> Data shown:
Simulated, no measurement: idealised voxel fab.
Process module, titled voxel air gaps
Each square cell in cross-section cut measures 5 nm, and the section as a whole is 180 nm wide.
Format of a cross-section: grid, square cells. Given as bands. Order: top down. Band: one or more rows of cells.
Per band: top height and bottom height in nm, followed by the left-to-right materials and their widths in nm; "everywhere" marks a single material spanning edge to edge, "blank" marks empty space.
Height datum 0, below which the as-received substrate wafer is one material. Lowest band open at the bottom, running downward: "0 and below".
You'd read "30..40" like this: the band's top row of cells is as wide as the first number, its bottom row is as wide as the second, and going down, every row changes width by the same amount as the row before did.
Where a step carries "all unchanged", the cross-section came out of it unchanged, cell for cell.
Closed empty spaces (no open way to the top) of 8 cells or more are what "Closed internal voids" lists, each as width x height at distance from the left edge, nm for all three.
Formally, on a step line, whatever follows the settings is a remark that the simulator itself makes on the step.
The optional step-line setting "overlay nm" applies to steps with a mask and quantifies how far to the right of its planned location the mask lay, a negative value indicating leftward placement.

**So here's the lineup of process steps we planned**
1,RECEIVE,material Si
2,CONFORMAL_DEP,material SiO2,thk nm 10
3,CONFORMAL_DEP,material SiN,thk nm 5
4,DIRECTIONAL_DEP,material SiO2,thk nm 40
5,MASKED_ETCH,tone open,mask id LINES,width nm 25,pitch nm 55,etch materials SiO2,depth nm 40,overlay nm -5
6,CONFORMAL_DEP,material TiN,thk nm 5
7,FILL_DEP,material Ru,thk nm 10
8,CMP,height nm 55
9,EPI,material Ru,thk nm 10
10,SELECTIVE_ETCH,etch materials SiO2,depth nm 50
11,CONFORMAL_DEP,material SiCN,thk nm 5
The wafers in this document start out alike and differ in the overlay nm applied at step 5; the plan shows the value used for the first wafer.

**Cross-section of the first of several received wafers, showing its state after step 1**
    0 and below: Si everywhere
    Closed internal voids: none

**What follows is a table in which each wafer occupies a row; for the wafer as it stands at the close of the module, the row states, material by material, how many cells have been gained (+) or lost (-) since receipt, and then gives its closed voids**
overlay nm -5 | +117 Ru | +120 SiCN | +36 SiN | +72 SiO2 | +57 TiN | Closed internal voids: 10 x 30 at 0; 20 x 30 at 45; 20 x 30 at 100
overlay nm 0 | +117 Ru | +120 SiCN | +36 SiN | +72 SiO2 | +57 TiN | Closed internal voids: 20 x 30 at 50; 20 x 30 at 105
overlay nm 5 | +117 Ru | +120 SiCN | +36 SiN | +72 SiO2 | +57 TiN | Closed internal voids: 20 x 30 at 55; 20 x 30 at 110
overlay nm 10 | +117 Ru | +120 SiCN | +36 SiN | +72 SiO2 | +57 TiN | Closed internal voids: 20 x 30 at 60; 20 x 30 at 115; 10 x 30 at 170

> Work task: The first line of the entries above marks where to begin; repeat each line exactly through the one that contains "Closed empty spaces", and include that line.

> Exercise output:
Simulated, no measurement: idealised voxel fab.
Process module, titled voxel air gaps
Each square cell in cross-section cut measures 5 nm, and the section as a whole is 180 nm wide.
Format of a cross-section: grid, square cells. Given as bands. Order: top down. Band: one or more rows of cells.
Per band: top height and bottom height in nm, followed by the left-to-right materials and their widths in nm; "everywhere" marks a single material spanning edge to edge, "blank" marks empty space.
Height datum 0, below which the as-received substrate wafer is one material. Lowest band open at the bottom, running downward: "0 and below".
You'd read "30..40" like this: the band's top row of cells is as wide as the first number, its bottom row is as wide as the second, and going down, every row changes width by the same amount as the row before did.
Where a step carries "all unchanged", the cross-section came out of it unchanged, cell for cell.
Closed empty spaces (no open way to the top) of 8 cells or more are what "Closed internal voids" lists, each as width x height at distance from the left edge, nm for all three.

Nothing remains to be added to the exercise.